=== Work request ===
When the line containing "Initial facts: area" is found in the data below, copy it and each line after it through the line containing "Measurement units: film_um in um", exactly and with no others.

=== Material provided ===
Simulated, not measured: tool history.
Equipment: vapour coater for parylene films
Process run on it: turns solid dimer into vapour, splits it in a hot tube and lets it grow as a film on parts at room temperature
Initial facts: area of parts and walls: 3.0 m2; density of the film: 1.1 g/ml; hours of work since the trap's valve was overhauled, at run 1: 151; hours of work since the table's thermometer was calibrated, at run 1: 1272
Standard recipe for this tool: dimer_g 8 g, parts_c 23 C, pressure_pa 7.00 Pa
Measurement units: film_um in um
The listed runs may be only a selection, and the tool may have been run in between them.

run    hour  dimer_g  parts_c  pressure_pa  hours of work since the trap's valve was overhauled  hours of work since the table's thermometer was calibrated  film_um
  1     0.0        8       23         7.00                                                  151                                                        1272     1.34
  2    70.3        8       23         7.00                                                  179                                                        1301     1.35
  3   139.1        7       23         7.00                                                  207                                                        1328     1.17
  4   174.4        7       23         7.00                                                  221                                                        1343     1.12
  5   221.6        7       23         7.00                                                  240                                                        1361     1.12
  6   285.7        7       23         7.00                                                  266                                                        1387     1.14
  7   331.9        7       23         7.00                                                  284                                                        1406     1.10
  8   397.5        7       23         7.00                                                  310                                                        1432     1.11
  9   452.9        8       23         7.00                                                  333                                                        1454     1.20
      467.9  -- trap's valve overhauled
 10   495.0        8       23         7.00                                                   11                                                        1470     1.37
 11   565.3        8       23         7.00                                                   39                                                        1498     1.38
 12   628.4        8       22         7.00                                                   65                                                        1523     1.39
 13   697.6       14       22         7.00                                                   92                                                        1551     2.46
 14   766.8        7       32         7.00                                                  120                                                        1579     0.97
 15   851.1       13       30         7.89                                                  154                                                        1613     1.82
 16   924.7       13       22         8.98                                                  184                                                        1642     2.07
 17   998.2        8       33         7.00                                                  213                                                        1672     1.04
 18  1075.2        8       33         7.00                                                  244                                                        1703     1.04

=== Your response ===
Initial facts: area of parts and walls: 3.0 m2; density of the film: 1.1 g/ml; hours of work since the trap's valve was overhauled, at run 1: 151; hours of work since the table's thermometer was calibrated, at run 1: 1272
Standard recipe for this tool: dimer_g 8 g, parts_c 23 C, pressure_pa 7.00 Pa
Measurement units: film_um in um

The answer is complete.